▶ [SOURCE INFORMATION]
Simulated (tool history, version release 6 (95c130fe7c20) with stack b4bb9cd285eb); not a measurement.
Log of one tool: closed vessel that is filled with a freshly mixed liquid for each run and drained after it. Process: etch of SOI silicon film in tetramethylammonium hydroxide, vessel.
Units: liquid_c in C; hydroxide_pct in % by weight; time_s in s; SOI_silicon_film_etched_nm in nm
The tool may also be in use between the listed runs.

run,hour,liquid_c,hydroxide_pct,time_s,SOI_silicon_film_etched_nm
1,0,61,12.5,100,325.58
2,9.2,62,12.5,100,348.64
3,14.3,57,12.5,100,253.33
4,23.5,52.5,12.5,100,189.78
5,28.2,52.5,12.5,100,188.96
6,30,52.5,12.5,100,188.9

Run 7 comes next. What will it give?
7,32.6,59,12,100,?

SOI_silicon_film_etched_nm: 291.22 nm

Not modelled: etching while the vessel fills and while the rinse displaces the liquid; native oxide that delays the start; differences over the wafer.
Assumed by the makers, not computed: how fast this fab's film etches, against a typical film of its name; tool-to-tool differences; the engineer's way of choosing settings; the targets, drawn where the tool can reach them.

▶ [ASSIGNED TASK] From the first line of the data through the line with "Not modelled: etching", quote each line exactly and add nothing else.

▶ [EXERCISE ANSWER]
Simulated (tool history, version release 6 (95c130fe7c20) with stack b4bb9cd285eb); not a measurement.
Log of one tool: closed vessel that is filled with a freshly mixed liquid for each run and drained after it. Process: etch of SOI silicon film in tetramethylammonium hydroxide, vessel.
Units: liquid_c in C; hydroxide_pct in % by weight; time_s in s; SOI_silicon_film_etched_nm in nm
The tool may also be in use between the listed runs.

run,hour,liquid_c,hydroxide_pct,time_s,SOI_silicon_film_etched_nm
1,0,61,12.5,100,325.58
2,9.2,62,12.5,100,348.64
3,14.3,57,12.5,100,253.33
4,23.5,52.5,12.5,100,189.78
5,28.2,52.5,12.5,100,188.96
6,30,52.5,12.5,100,188.9

Run 7 comes next. What will it give?
7,32.6,59,12,100,?

SOI_silicon_film_etched_nm: 291.22 nm

Not modelled: etching while the vessel fills and while the rinse displaces the liquid; native oxide that delays the start; differences over the wafer.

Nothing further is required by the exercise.